# Work instruction:
Range to reproduce from the entries below: the line with "Average over the", the line with "L656;;plasmaAsher-03 ch 0,1, day", and every line in between. Give them exactly and give nothing else.

# Extracted information:
※ ※ ※
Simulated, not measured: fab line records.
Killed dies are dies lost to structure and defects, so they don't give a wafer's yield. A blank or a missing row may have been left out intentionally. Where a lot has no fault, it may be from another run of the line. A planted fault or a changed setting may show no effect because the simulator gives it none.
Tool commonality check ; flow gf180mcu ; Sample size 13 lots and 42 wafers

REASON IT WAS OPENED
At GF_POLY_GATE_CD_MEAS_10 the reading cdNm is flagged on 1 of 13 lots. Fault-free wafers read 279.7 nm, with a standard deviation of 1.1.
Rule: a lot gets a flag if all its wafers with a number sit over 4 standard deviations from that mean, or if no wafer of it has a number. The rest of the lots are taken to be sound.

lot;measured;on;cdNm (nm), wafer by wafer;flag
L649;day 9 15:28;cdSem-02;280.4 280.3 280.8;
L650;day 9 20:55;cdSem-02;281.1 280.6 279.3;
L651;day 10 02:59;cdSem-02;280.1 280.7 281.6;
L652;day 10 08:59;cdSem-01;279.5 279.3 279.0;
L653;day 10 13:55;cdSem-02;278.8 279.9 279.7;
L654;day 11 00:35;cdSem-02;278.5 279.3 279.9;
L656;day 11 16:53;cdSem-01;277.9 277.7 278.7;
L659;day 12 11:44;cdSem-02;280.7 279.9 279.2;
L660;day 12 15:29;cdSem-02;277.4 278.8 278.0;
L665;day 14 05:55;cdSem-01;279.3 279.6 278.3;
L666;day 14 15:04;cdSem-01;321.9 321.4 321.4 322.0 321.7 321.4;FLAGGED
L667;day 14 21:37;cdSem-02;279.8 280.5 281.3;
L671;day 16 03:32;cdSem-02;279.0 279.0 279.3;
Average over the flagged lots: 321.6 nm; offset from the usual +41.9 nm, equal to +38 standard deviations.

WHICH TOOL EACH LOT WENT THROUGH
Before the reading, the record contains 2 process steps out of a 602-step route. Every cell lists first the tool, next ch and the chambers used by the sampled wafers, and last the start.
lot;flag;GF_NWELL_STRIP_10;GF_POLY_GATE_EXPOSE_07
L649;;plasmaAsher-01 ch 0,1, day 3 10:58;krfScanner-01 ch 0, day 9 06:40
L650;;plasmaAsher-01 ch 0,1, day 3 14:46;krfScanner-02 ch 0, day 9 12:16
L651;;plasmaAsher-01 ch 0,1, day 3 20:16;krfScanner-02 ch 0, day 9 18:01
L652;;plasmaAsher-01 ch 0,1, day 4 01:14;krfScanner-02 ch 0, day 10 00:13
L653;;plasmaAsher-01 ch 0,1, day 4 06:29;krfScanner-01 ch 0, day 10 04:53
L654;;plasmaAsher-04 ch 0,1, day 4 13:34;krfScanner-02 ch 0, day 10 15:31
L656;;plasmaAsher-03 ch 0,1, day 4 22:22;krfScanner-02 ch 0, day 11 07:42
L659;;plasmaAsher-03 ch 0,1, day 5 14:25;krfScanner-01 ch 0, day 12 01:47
※ ※ ※

# Problem solution:
Average over the flagged lots: 321.6 nm; offset from the usual +41.9 nm, equal to +38 standard deviations.

WHICH TOOL EACH LOT WENT THROUGH
Before the reading, the record contains 2 process steps out of a 602-step route. Every cell lists first the tool, next ch and the chambers used by the sampled wafers, and last the start.
lot;flag;GF_NWELL_STRIP_10;GF_POLY_GATE_EXPOSE_07
L649;;plasmaAsher-01 ch 0,1, day 3 10:58;krfScanner-01 ch 0, day 9 06:40
L650;;plasmaAsher-01 ch 0,1, day 3 14:46;krfScanner-02 ch 0, day 9 12:16
L651;;plasmaAsher-01 ch 0,1, day 3 20:16;krfScanner-02 ch 0, day 9 18:01
L652;;plasmaAsher-01 ch 0,1, day 4 01:14;krfScanner-02 ch 0, day 10 00:13
L653;;plasmaAsher-01 ch 0,1, day 4 06:29;krfScanner-01 ch 0, day 10 04:53
L654;;plasmaAsher-04 ch 0,1, day 4 13:34;krfScanner-02 ch 0, day 10 15:31
L656;;plasmaAsher-03 ch 0,1, day 4 22:22;krfScanner-02 ch 0, day 11 07:42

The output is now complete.